Brief | Output exactly the lines that run from the top of the entries to the line holding "This SEM image", including both of those lines.

Available data |
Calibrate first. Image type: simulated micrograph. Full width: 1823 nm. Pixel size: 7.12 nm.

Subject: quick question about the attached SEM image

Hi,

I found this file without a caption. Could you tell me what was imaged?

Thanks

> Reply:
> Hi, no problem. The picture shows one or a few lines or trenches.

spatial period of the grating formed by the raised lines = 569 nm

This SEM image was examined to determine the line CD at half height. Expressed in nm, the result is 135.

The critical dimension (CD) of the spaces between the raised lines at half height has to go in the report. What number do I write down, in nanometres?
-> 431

Written solution |
Calibrate first. Image type: simulated micrograph. Full width: 1823 nm. Pixel size: 7.12 nm.

Subject: quick question about the attached SEM image

Hi,

I found this file without a caption. Could you tell me what was imaged?

Thanks

> Reply:
> Hi, no problem. The picture shows one or a few lines or trenches.

spatial period of the grating formed by the raised lines = 569 nm

This SEM image was examined to determine the line CD at half height. Expressed in nm, the result is 135.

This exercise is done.